'''

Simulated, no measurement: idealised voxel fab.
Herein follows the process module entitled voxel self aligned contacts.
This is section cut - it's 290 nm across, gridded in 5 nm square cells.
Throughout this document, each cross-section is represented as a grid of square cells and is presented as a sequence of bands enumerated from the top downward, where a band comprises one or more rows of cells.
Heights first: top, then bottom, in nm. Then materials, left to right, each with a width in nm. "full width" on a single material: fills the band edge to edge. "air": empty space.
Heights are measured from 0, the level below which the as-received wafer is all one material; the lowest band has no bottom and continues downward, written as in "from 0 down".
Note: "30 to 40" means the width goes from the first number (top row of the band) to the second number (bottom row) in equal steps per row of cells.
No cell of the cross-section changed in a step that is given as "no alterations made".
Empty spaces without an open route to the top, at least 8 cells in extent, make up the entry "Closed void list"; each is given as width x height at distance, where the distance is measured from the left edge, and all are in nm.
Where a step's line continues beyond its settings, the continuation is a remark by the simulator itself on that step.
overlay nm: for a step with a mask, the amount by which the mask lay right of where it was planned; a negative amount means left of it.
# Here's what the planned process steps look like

'''

## Work item
Copy each entry above exactly, leaving nothing out.

## Written answer
Simulated, no measurement: idealised voxel fab.
Herein follows the process module entitled voxel self aligned contacts.
This is section cut - it's 290 nm across, gridded in 5 nm square cells.
Throughout this document, each cross-section is represented as a grid of square cells and is presented as a sequence of bands enumerated from the top downward, where a band comprises one or more rows of cells.
Heights first: top, then bottom, in nm. Then materials, left to right, each with a width in nm. "full width" on a single material: fills the band edge to edge. "air": empty space.
Heights are measured from 0, the level below which the as-received wafer is all one material; the lowest band has no bottom and continues downward, written as in "from 0 down".
Note: "30 to 40" means the width goes from the first number (top row of the band) to the second number (bottom row) in equal steps per row of cells.
No cell of the cross-section changed in a step that is given as "no alterations made".
Empty spaces without an open route to the top, at least 8 cells in extent, make up the entry "Closed void list"; each is given as width x height at distance, where the distance is measured from the left edge, and all are in nm.
Where a step's line continues beyond its settings, the continuation is a remark by the simulator itself on that step.
overlay nm: for a step with a mask, the amount by which the mask lay right of where it was planned; a negative amount means left of it.
# Here's what the planned process steps look like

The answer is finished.